-- Work item --
Start to finish, copy the data exactly.

-- Provided information --
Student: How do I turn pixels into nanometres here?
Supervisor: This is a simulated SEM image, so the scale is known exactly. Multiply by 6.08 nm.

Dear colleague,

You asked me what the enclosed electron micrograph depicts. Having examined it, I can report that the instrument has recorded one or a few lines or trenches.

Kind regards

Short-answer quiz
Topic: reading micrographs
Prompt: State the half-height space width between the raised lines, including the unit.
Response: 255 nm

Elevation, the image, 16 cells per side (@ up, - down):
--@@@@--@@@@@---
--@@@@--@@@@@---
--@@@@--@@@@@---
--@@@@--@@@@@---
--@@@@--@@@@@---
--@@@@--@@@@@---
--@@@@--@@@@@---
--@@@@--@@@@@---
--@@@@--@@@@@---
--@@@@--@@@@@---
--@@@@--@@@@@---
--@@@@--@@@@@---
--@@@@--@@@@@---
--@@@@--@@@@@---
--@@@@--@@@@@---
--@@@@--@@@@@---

-- Task answer --
Student: How do I turn pixels into nanometres here?
Supervisor: This is a simulated SEM image, so the scale is known exactly. Multiply by 6.08 nm.

Dear colleague,

You asked me what the enclosed electron micrograph depicts. Having examined it, I can report that the instrument has recorded one or a few lines or trenches.

Kind regards

Short-answer quiz
Topic: reading micrographs
Prompt: State the half-height space width between the raised lines, including the unit.
Response: 255 nm

Elevation, the image, 16 cells per side (@ up, - down):
--@@@@--@@@@@---
--@@@@--@@@@@---
--@@@@--@@@@@---
--@@@@--@@@@@---
--@@@@--@@@@@---
--@@@@--@@@@@---
--@@@@--@@@@@---
--@@@@--@@@@@---
--@@@@--@@@@@---
--@@@@--@@@@@---
--@@@@--@@@@@---
--@@@@--@@@@@---
--@@@@--@@@@@---
--@@@@--@@@@@---
--@@@@--@@@@@---
--@@@@--@@@@@---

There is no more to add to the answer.